Below are records. Return each one exactly as written.

━━ LISTED ENTRIES ━━

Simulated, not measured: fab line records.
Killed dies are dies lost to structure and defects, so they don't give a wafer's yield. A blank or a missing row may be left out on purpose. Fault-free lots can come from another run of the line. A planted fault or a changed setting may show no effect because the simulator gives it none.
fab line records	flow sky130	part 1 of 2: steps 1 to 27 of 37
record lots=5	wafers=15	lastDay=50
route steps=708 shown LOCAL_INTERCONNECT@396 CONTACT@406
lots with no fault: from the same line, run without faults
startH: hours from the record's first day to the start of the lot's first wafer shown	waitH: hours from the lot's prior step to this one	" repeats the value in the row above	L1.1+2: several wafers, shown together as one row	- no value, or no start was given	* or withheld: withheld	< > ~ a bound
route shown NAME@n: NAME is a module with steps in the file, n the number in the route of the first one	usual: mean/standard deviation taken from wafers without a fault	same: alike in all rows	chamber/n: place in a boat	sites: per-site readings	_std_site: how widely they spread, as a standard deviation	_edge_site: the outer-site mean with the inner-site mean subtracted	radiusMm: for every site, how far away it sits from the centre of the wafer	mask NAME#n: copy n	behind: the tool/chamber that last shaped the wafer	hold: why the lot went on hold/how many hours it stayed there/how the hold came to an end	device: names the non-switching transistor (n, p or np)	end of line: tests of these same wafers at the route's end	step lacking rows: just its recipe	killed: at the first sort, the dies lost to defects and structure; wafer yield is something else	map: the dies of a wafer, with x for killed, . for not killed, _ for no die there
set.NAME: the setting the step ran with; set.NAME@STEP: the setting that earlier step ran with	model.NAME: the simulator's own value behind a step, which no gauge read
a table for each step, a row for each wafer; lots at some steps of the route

━━━

WRITTEN RESPONSE –
Simulated, not measured: fab line records.
Killed dies are dies lost to structure and defects, so they don't give a wafer's yield. A blank or a missing row may be left out on purpose. Fault-free lots can come from another run of the line. A planted fault or a changed setting may show no effect because the simulator gives it none.
fab line records	flow sky130	part 1 of 2: steps 1 to 27 of 37
record lots=5	wafers=15	lastDay=50
route steps=708 shown LOCAL_INTERCONNECT@396 CONTACT@406
lots with no fault: from the same line, run without faults
startH: hours from the record's first day to the start of the lot's first wafer shown	waitH: hours from the lot's prior step to this one	" repeats the value in the row above	L1.1+2: several wafers, shown together as one row	- no value, or no start was given	* or withheld: withheld	< > ~ a bound
route shown NAME@n: NAME is a module with steps in the file, n the number in the route of the first one	usual: mean/standard deviation taken from wafers without a fault	same: alike in all rows	chamber/n: place in a boat	sites: per-site readings	_std_site: how widely they spread, as a standard deviation	_edge_site: the outer-site mean with the inner-site mean subtracted	radiusMm: for every site, how far away it sits from the centre of the wafer	mask NAME#n: copy n	behind: the tool/chamber that last shaped the wafer	hold: why the lot went on hold/how many hours it stayed there/how the hold came to an end	device: names the non-switching transistor (n, p or np)	end of line: tests of these same wafers at the route's end	step lacking rows: just its recipe	killed: at the first sort, the dies lost to defects and structure; wafer yield is something else	map: the dies of a wafer, with x for killed, . for not killed, _ for no die there
set.NAME: the setting the step ran with; set.NAME@STEP: the setting that earlier step ran with	model.NAME: the simulator's own value behind a step, which no gauge read
a table for each step, a row for each wafer; lots at some steps of the route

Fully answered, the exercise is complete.